- **WORK REQUEST**:
Of all the entries below, only the lines from the one with "Vacuum oven that" up to and including the one with "C1: hours of" are to be duplicated exactly.

-- PROVIDED MATERIAL follows --

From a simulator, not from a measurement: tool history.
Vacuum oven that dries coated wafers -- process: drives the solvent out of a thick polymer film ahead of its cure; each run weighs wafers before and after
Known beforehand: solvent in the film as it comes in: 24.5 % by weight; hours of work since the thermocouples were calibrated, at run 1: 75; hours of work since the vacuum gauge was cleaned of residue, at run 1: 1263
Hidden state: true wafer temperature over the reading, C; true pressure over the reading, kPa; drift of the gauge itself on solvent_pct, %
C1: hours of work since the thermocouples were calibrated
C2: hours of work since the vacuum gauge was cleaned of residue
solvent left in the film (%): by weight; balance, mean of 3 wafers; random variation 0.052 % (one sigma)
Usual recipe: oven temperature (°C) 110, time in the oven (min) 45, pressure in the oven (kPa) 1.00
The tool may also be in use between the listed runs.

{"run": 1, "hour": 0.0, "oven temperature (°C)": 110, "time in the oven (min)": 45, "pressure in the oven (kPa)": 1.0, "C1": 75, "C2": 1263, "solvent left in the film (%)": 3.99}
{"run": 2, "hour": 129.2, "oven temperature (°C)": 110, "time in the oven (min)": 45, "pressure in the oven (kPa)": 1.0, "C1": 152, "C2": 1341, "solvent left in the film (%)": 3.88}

-- PROVIDED MATERIAL concluded --

- **WRITTEN RESPONSE**:
Vacuum oven that dries coated wafers -- process: drives the solvent out of a thick polymer film ahead of its cure; each run weighs wafers before and after
Known beforehand: solvent in the film as it comes in: 24.5 % by weight; hours of work since the thermocouples were calibrated, at run 1: 75; hours of work since the vacuum gauge was cleaned of residue, at run 1: 1263
Hidden state: true wafer temperature over the reading, C; true pressure over the reading, kPa; drift of the gauge itself on solvent_pct, %
C1: hours of work since the thermocouples were calibrated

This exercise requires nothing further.